□ □ □ □ □ □ □

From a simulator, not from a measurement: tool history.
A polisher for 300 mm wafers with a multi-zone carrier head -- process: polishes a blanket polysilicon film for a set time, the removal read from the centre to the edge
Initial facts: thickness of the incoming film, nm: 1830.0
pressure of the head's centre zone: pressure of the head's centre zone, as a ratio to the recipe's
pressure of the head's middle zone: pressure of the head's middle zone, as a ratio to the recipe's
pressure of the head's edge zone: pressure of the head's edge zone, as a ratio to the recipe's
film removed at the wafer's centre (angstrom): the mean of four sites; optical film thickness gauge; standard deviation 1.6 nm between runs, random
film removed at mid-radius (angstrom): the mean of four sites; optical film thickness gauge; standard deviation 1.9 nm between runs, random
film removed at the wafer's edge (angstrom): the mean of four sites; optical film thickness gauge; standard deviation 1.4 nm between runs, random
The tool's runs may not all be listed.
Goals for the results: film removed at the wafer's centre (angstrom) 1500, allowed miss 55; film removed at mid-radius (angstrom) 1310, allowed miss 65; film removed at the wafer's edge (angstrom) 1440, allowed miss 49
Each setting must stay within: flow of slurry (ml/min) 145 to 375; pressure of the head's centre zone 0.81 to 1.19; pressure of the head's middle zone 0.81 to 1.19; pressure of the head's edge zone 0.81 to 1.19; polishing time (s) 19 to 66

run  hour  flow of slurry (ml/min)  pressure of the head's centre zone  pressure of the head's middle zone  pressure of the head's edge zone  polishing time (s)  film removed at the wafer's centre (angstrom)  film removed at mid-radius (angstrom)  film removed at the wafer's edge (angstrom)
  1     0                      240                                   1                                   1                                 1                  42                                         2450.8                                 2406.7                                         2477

□ □ □ □ □ □ □

§ **REQUIRED ACTION**
Using the data above, restate word for word the lines from its opening line through the line that contains "Goals for the", and no more.

§ **WRITTEN ANSWER**
From a simulator, not from a measurement: tool history.
A polisher for 300 mm wafers with a multi-zone carrier head -- process: polishes a blanket polysilicon film for a set time, the removal read from the centre to the edge
Initial facts: thickness of the incoming film, nm: 1830.0
pressure of the head's centre zone: pressure of the head's centre zone, as a ratio to the recipe's
pressure of the head's middle zone: pressure of the head's middle zone, as a ratio to the recipe's
pressure of the head's edge zone: pressure of the head's edge zone, as a ratio to the recipe's
film removed at the wafer's centre (angstrom): the mean of four sites; optical film thickness gauge; standard deviation 1.6 nm between runs, random
film removed at mid-radius (angstrom): the mean of four sites; optical film thickness gauge; standard deviation 1.9 nm between runs, random
film removed at the wafer's edge (angstrom): the mean of four sites; optical film thickness gauge; standard deviation 1.4 nm between runs, random
The tool's runs may not all be listed.
Goals for the results: film removed at the wafer's centre (angstrom) 1500, allowed miss 55; film removed at mid-radius (angstrom) 1310, allowed miss 65; film removed at the wafer's edge (angstrom) 1440, allowed miss 49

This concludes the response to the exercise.